━━ MATERIAL SUPPLIED

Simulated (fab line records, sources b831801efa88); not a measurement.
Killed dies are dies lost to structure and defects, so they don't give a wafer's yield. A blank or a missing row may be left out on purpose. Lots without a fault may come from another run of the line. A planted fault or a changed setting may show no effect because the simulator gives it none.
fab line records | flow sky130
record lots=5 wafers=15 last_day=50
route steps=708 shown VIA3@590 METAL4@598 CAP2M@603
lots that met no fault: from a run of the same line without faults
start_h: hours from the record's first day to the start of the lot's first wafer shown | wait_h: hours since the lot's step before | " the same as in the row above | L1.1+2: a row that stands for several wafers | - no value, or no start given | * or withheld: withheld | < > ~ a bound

━━━━

Repeat each line of the data exactly, missing none.

_EXERCISE RESPONSE_
Simulated (fab line records, sources b831801efa88); not a measurement.
Killed dies are dies lost to structure and defects, so they don't give a wafer's yield. A blank or a missing row may be left out on purpose. Lots without a fault may come from another run of the line. A planted fault or a changed setting may show no effect because the simulator gives it none.
fab line records | flow sky130
record lots=5 wafers=15 last_day=50
route steps=708 shown VIA3@590 METAL4@598 CAP2M@603
lots that met no fault: from a run of the same line without faults
start_h: hours from the record's first day to the start of the lot's first wafer shown | wait_h: hours since the lot's step before | " the same as in the row above | L1.1+2: a row that stands for several wafers | - no value, or no start given | * or withheld: withheld | < > ~ a bound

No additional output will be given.